**Task item**
The required output is the exact run of lines below that opens at the line with "9. STRIP,etch materials aC" and closes at the line with "CROSS-SECTION, FIRST OF".

Information supplied section start

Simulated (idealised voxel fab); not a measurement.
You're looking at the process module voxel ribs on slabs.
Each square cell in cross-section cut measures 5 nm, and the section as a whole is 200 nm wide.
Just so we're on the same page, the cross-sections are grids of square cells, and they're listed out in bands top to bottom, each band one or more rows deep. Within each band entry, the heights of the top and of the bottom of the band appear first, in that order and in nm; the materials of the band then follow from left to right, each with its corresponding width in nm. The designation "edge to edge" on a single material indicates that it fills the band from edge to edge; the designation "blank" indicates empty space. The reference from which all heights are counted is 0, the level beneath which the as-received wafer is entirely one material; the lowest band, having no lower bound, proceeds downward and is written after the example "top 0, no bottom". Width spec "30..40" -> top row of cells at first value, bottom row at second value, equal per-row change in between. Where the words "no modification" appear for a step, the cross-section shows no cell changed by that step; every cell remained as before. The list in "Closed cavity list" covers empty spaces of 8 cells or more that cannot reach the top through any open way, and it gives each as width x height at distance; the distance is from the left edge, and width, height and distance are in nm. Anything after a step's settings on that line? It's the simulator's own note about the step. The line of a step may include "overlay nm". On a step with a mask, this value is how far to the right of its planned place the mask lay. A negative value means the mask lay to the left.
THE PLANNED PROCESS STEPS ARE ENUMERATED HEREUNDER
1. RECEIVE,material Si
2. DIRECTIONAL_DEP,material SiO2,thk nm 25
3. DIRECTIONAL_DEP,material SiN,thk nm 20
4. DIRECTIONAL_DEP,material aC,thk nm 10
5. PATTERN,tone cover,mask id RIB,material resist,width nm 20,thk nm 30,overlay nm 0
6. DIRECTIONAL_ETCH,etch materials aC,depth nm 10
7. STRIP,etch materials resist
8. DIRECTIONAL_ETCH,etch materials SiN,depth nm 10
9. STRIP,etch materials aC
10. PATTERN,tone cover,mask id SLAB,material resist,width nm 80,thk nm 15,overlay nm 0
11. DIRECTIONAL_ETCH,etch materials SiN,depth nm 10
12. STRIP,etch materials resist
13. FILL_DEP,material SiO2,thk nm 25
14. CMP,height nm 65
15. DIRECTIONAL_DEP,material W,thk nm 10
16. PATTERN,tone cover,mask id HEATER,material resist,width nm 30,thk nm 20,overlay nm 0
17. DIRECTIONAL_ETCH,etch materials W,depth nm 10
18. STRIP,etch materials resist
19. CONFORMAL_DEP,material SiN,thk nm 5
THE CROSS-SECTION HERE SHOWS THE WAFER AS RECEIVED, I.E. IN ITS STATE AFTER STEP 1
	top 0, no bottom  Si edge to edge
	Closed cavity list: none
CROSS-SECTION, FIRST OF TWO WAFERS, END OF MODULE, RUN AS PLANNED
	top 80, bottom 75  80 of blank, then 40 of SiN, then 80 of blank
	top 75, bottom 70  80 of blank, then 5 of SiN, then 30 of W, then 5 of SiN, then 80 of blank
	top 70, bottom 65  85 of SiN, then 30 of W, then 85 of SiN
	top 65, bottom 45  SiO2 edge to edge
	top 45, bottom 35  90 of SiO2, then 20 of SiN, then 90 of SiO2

Information supplied section end

**Response**
9. STRIP,etch materials aC
10. PATTERN,tone cover,mask id SLAB,material resist,width nm 80,thk nm 15,overlay nm 0
11. DIRECTIONAL_ETCH,etch materials SiN,depth nm 10
12. STRIP,etch materials resist
13. FILL_DEP,material SiO2,thk nm 25
14. CMP,height nm 65
15. DIRECTIONAL_DEP,material W,thk nm 10
16. PATTERN,tone cover,mask id HEATER,material resist,width nm 30,thk nm 20,overlay nm 0
17. DIRECTIONAL_ETCH,etch materials W,depth nm 10
18. STRIP,etch materials resist
19. CONFORMAL_DEP,material SiN,thk nm 5
THE CROSS-SECTION HERE SHOWS THE WAFER AS RECEIVED, I.E. IN ITS STATE AFTER STEP 1
	top 0, no bottom  Si edge to edge
	Closed cavity list: none
CROSS-SECTION, FIRST OF TWO WAFERS, END OF MODULE, RUN AS PLANNED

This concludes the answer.